REQUIRED ACTION: Set down the material exactly as given, please, from its first line through the line that includes "Hi, I had a".

* * * * * * * * *

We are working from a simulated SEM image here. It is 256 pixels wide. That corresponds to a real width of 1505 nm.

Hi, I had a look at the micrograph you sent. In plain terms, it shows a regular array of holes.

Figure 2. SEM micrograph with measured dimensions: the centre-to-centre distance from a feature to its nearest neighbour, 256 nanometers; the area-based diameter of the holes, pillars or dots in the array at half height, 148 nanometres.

* * * * * * * * *

WRITTEN REPLY:
We are working from a simulated SEM image here. It is 256 pixels wide. That corresponds to a real width of 1505 nm.

Hi, I had a look at the micrograph you sent. In plain terms, it shows a regular array of holes.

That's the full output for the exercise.